» WORK ORDER
Print the lines that run from the line with "R1: thickness taken" to the line with "Run 1, hour", keeping both end lines, exactly as they appear in the entries below, and nothing else.

━━━ EXERCISE DATA ━━━

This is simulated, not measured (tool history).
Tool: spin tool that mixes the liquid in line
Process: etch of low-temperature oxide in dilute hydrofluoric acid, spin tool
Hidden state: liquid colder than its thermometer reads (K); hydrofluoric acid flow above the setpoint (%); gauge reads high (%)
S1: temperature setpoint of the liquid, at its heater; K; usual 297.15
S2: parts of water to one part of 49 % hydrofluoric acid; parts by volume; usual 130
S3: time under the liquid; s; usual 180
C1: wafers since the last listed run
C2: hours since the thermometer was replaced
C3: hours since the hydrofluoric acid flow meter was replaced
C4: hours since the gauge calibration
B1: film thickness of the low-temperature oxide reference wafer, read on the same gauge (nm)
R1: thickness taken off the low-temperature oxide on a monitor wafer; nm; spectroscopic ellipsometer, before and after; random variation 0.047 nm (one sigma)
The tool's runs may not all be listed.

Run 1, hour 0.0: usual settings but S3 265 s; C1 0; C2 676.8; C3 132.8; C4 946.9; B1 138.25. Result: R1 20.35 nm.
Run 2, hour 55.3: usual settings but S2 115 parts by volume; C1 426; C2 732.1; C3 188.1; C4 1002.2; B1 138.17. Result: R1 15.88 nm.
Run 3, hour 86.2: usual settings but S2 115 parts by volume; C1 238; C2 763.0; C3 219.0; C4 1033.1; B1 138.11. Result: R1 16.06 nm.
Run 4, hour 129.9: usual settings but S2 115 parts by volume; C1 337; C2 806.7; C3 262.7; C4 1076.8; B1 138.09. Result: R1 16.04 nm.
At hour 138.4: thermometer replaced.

━━━

» WORKED SOLUTION
R1: thickness taken off the low-temperature oxide on a monitor wafer; nm; spectroscopic ellipsometer, before and after; random variation 0.047 nm (one sigma)
The tool's runs may not all be listed.

Run 1, hour 0.0: usual settings but S3 265 s; C1 0; C2 676.8; C3 132.8; C4 946.9; B1 138.25. Result: R1 20.35 nm.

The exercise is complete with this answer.